▶ Requirement
Write all of the entries again. Keep them exactly as they are.

------ Provided information ------

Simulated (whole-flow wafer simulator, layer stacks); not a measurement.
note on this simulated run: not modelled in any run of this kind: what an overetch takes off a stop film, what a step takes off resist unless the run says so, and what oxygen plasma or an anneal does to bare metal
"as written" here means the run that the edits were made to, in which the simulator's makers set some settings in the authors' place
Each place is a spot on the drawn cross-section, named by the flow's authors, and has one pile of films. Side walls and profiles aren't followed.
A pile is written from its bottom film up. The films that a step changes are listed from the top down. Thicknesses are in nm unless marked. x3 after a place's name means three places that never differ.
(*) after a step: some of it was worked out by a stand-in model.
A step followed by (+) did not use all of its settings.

------

▶ Expected answer
Simulated (whole-flow wafer simulator, layer stacks); not a measurement.
note on this simulated run: not modelled in any run of this kind: what an overetch takes off a stop film, what a step takes off resist unless the run says so, and what oxygen plasma or an anneal does to bare metal
"as written" here means the run that the edits were made to, in which the simulator's makers set some settings in the authors' place
Each place is a spot on the drawn cross-section, named by the flow's authors, and has one pile of films. Side walls and profiles aren't followed.
A pile is written from its bottom film up. The films that a step changes are listed from the top down. Thicknesses are in nm unless marked. x3 after a place's name means three places that never differ.
(*) after a step: some of it was worked out by a stand-in model.
A step followed by (+) did not use all of its settings.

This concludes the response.